__Assignment__.
The complete listing should be transcribed precisely.

__Information__.
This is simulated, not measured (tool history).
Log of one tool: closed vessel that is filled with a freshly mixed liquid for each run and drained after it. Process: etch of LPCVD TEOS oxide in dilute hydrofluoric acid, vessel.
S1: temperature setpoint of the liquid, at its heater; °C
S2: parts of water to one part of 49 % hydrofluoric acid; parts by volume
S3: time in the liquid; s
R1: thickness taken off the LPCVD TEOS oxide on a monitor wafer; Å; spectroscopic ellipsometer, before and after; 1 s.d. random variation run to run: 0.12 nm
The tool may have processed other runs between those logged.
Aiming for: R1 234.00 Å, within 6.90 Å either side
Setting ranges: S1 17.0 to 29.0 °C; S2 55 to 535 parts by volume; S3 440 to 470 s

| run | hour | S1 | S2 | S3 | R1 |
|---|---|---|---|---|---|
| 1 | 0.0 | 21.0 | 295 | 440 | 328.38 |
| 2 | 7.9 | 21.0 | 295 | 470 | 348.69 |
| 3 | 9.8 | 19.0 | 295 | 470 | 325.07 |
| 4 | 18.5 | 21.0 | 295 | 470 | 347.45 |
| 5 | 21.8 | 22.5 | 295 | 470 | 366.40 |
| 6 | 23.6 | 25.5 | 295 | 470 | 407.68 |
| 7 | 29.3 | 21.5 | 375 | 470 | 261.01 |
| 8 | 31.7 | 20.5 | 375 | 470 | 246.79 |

__Worked solution__.
This is simulated, not measured (tool history).
Log of one tool: closed vessel that is filled with a freshly mixed liquid for each run and drained after it. Process: etch of LPCVD TEOS oxide in dilute hydrofluoric acid, vessel.
S1: temperature setpoint of the liquid, at its heater; °C
S2: parts of water to one part of 49 % hydrofluoric acid; parts by volume
S3: time in the liquid; s
R1: thickness taken off the LPCVD TEOS oxide on a monitor wafer; Å; spectroscopic ellipsometer, before and after; 1 s.d. random variation run to run: 0.12 nm
The tool may have processed other runs between those logged.
Aiming for: R1 234.00 Å, within 6.90 Å either side
Setting ranges: S1 17.0 to 29.0 °C; S2 55 to 535 parts by volume; S3 440 to 470 s

| run | hour | S1 | S2 | S3 | R1 |
|---|---|---|---|---|---|
| 1 | 0.0 | 21.0 | 295 | 440 | 328.38 |
| 2 | 7.9 | 21.0 | 295 | 470 | 348.69 |
| 3 | 9.8 | 19.0 | 295 | 470 | 325.07 |
| 4 | 18.5 | 21.0 | 295 | 470 | 347.45 |
| 5 | 21.8 | 22.5 | 295 | 470 | 366.40 |
| 6 | 23.6 | 25.5 | 295 | 470 | 407.68 |
| 7 | 29.3 | 21.5 | 375 | 470 | 261.01 |
| 8 | 31.7 | 20.5 | 375 | 470 | 246.79 |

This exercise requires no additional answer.